ASSIGNED TASK
Up to and including the line containing "For our comparison", set down each line of the entries below exactly, starting from the first, and leave out the rest.

START ENTRIES SHOWN
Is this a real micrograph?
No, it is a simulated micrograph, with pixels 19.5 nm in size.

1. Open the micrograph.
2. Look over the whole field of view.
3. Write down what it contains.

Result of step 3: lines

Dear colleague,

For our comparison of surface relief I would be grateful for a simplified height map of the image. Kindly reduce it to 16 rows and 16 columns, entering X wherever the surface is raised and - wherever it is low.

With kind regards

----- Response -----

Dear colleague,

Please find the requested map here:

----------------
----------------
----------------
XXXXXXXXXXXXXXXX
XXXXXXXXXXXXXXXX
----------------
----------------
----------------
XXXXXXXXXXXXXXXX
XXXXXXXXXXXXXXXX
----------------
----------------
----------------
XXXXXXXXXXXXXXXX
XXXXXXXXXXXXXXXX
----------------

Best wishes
END ENTRIES SHOWN

PROBLEM SOLUTION
Is this a real micrograph?
No, it is a simulated micrograph, with pixels 19.5 nm in size.

1. Open the micrograph.
2. Look over the whole field of view.
3. Write down what it contains.

Result of step 3: lines

Dear colleague,

For our comparison of surface relief I would be grateful for a simplified height map of the image. Kindly reduce it to 16 rows and 16 columns, entering X wherever the surface is raised and - wherever it is low.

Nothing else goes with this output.